□ □ □ □ □

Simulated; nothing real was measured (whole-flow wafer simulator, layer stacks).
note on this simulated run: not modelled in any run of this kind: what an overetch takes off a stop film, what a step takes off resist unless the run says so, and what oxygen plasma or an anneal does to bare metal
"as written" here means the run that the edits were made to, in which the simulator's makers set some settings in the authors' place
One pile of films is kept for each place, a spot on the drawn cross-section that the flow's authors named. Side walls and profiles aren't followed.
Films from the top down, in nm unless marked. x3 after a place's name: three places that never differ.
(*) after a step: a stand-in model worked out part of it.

□ □ □ □ □

■ Brief ■
When you copy the material, keep every line exactly as it stands.

■ Task result ■
Simulated; nothing real was measured (whole-flow wafer simulator, layer stacks).
note on this simulated run: not modelled in any run of this kind: what an overetch takes off a stop film, what a step takes off resist unless the run says so, and what oxygen plasma or an anneal does to bare metal
"as written" here means the run that the edits were made to, in which the simulator's makers set some settings in the authors' place
One pile of films is kept for each place, a spot on the drawn cross-section that the flow's authors named. Side walls and profiles aren't followed.
Films from the top down, in nm unless marked. x3 after a place's name: three places that never differ.
(*) after a step: a stand-in model worked out part of it.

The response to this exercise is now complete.